→ EXTRACTED RECORDS:
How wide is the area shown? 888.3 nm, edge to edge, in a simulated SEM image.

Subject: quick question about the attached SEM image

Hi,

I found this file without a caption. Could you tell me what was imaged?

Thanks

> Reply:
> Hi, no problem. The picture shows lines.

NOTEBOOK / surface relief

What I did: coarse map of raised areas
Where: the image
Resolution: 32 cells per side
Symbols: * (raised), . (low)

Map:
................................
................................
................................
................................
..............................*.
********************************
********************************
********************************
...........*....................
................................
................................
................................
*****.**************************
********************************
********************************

→ WORK INSTRUCTION:
Your job is to print all of the material again, word for word.

→ TASK ANSWER:
How wide is the area shown? 888.3 nm, edge to edge, in a simulated SEM image.

Subject: quick question about the attached SEM image

Hi,

I found this file without a caption. Could you tell me what was imaged?

Thanks

> Reply:
> Hi, no problem. The picture shows lines.

NOTEBOOK / surface relief

What I did: coarse map of raised areas
Where: the image
Resolution: 32 cells per side
Symbols: * (raised), . (low)

Map:
................................
................................
................................
................................
..............................*.
********************************
********************************
********************************
...........*....................
................................
................................
................................
*****.**************************
********************************
********************************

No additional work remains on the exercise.